Work request: Go through the following data and transcribe exactly the stretch of lines from the one holding "Killed dies count" to the one holding "- SKY_VT_ADJUST_PCH_EXPOSE_04: exposes", both included.

Dataset:
::::
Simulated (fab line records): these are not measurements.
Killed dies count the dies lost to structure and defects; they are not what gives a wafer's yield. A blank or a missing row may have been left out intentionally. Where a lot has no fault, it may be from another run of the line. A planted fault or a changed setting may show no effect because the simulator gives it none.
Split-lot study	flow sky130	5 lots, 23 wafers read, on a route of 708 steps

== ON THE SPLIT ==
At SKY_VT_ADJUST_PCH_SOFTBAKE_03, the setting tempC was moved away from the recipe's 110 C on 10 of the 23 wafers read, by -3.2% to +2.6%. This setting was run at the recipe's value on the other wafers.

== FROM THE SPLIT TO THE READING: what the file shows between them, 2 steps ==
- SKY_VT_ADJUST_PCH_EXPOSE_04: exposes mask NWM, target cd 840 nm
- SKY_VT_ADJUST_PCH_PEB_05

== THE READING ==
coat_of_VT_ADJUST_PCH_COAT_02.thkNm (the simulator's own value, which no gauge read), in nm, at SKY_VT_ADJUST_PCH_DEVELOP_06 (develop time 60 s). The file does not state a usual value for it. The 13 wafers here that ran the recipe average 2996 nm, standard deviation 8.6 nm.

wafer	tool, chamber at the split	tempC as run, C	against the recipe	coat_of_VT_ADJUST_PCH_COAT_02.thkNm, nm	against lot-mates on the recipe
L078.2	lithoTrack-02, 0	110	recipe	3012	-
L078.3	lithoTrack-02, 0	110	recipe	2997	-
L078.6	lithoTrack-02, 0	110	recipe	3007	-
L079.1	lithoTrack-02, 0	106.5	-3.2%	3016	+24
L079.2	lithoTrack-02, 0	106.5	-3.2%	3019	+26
::::

Written reply:
Killed dies count the dies lost to structure and defects; they are not what gives a wafer's yield. A blank or a missing row may have been left out intentionally. Where a lot has no fault, it may be from another run of the line. A planted fault or a changed setting may show no effect because the simulator gives it none.
Split-lot study	flow sky130	5 lots, 23 wafers read, on a route of 708 steps

== ON THE SPLIT ==
At SKY_VT_ADJUST_PCH_SOFTBAKE_03, the setting tempC was moved away from the recipe's 110 C on 10 of the 23 wafers read, by -3.2% to +2.6%. This setting was run at the recipe's value on the other wafers.

== FROM THE SPLIT TO THE READING: what the file shows between them, 2 steps ==
- SKY_VT_ADJUST_PCH_EXPOSE_04: exposes mask NWM, target cd 840 nm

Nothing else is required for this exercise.